:: EXTRACTED RECORDS ::
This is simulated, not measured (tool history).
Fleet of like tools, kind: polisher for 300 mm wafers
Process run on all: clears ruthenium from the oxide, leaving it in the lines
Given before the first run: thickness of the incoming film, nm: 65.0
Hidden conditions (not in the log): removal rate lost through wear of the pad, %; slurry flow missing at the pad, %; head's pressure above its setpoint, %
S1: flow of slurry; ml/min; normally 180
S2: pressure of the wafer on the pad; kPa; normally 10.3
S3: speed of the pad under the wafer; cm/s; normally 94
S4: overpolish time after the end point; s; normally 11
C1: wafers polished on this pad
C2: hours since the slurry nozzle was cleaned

:: WORK ORDER ::
Go through the records and copy all of them exactly.

:: TASK ANSWER ::
This is simulated, not measured (tool history).
Fleet of like tools, kind: polisher for 300 mm wafers
Process run on all: clears ruthenium from the oxide, leaving it in the lines
Given before the first run: thickness of the incoming film, nm: 65.0
Hidden conditions (not in the log): removal rate lost through wear of the pad, %; slurry flow missing at the pad, %; head's pressure above its setpoint, %
S1: flow of slurry; ml/min; normally 180
S2: pressure of the wafer on the pad; kPa; normally 10.3
S3: speed of the pad under the wafer; cm/s; normally 94
S4: overpolish time after the end point; s; normally 11
C1: wafers polished on this pad
C2: hours since the slurry nozzle was cleaned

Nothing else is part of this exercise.